● **Provided material**:
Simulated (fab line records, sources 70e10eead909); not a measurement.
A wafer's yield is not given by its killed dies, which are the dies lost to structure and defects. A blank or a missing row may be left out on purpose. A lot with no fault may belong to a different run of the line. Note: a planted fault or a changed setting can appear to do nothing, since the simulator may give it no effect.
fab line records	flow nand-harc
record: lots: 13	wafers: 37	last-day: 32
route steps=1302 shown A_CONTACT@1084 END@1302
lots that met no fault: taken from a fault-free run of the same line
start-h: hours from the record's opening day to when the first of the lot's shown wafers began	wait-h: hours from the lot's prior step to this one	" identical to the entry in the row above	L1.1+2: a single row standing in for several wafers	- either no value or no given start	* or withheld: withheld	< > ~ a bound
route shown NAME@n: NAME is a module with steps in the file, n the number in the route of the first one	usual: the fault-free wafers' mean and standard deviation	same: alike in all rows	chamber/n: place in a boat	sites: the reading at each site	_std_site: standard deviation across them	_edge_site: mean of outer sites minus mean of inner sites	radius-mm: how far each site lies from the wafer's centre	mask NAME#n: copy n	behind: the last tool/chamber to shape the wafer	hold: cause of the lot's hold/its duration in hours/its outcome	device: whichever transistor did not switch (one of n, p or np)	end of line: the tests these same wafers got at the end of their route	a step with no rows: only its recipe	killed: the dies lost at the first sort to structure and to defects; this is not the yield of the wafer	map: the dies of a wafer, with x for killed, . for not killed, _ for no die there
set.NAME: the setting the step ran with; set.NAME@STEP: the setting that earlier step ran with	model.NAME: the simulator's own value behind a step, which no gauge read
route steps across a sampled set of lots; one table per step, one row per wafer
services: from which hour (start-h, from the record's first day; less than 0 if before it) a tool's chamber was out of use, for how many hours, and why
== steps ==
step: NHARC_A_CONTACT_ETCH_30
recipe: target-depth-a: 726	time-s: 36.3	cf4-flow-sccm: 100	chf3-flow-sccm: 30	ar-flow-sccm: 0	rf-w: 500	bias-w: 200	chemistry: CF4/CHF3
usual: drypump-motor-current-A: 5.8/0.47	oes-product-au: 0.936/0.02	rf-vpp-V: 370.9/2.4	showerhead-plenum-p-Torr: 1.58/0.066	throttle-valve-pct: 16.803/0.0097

● **Exercise**: Print the material above verbatim, first line through the line containing "start-h: hours from", both included.

● **Answer space**:
Simulated (fab line records, sources 70e10eead909); not a measurement.
A wafer's yield is not given by its killed dies, which are the dies lost to structure and defects. A blank or a missing row may be left out on purpose. A lot with no fault may belong to a different run of the line. Note: a planted fault or a changed setting can appear to do nothing, since the simulator may give it no effect.
fab line records	flow nand-harc
record: lots: 13	wafers: 37	last-day: 32
route steps=1302 shown A_CONTACT@1084 END@1302
lots that met no fault: taken from a fault-free run of the same line
start-h: hours from the record's opening day to when the first of the lot's shown wafers began	wait-h: hours from the lot's prior step to this one	" identical to the entry in the row above	L1.1+2: a single row standing in for several wafers	- either no value or no given start	* or withheld: withheld	< > ~ a bound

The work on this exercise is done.